_Required action_. In the entries that follow, the lines from the one with "C3: hours since" through the one with "The tool may" are the ones to write out, exactly and with both ends included. Nothing else should appear.

_Provided data_.
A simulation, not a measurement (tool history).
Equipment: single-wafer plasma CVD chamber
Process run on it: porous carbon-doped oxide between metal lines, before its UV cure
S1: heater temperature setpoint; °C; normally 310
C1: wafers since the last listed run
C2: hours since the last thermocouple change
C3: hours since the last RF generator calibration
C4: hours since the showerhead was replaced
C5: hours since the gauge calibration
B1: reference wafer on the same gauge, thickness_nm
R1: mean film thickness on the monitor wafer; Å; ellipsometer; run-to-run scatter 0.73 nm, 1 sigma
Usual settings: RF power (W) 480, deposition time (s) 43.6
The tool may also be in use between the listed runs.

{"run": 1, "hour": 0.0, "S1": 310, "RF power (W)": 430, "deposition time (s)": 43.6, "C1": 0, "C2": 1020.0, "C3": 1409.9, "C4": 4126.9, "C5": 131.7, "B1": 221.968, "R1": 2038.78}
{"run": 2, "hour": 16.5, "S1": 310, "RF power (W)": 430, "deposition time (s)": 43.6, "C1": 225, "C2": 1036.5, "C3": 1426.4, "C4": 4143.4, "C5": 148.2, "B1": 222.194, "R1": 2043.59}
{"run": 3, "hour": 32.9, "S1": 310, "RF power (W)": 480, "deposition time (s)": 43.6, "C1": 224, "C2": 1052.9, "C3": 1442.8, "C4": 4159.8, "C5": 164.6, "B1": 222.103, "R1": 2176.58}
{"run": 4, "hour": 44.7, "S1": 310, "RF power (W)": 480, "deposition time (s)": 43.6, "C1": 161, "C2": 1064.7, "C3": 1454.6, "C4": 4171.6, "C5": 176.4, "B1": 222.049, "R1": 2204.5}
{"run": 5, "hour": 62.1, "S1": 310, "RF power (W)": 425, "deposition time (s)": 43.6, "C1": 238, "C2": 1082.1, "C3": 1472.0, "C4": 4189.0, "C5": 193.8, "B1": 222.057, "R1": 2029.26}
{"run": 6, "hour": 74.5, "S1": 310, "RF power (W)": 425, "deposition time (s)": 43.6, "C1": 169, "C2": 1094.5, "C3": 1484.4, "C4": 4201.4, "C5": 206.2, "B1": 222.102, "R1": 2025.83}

_Response_.
C3: hours since the last RF generator calibration
C4: hours since the showerhead was replaced
C5: hours since the gauge calibration
B1: reference wafer on the same gauge, thickness_nm
R1: mean film thickness on the monitor wafer; Å; ellipsometer; run-to-run scatter 0.73 nm, 1 sigma
Usual settings: RF power (W) 480, deposition time (s) 43.6
The tool may also be in use between the listed runs.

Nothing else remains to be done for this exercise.